**Recorded information:**
+ + + + + + +

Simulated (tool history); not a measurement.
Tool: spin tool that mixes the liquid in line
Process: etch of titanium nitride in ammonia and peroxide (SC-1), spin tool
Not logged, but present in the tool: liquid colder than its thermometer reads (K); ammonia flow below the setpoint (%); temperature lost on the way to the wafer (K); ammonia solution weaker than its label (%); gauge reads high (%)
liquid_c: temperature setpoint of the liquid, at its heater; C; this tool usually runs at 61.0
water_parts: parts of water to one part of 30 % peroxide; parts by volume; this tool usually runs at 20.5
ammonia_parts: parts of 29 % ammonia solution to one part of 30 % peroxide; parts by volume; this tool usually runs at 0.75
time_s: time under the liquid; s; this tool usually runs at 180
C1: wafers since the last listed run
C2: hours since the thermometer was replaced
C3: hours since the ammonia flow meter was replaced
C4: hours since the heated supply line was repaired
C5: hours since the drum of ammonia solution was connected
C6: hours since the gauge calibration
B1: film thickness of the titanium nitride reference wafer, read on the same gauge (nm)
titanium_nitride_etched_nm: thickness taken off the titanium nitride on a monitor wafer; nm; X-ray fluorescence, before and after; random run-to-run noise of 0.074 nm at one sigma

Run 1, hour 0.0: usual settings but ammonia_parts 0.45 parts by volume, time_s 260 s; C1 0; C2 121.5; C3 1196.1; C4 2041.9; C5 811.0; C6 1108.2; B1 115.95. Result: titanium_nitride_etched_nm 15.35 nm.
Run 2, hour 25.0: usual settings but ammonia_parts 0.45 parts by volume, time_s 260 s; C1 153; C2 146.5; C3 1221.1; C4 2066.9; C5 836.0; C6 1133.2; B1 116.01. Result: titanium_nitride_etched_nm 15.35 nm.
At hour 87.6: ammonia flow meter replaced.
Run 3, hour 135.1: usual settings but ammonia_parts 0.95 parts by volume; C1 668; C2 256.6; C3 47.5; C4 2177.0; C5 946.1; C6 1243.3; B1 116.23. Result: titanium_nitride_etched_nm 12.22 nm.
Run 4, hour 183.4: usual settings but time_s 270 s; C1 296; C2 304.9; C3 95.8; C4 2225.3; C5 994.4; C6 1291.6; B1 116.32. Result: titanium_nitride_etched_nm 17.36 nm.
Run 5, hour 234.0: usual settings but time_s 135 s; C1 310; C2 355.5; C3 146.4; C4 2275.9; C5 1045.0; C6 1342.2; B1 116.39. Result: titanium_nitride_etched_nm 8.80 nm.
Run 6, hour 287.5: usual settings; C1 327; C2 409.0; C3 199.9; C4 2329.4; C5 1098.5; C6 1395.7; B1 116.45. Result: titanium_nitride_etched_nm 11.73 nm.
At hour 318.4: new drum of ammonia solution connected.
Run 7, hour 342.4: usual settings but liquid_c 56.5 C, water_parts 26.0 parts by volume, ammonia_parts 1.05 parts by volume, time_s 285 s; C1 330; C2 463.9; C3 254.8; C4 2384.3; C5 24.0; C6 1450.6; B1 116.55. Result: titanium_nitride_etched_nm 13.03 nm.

+ + + + + + +

**Brief:**
Write out a verbatim copy of the data, beginning with its first line and ending with the line that contains "Process: etch of".

**Response:**
Simulated (tool history); not a measurement.
Tool: spin tool that mixes the liquid in line
Process: etch of titanium nitride in ammonia and peroxide (SC-1), spin tool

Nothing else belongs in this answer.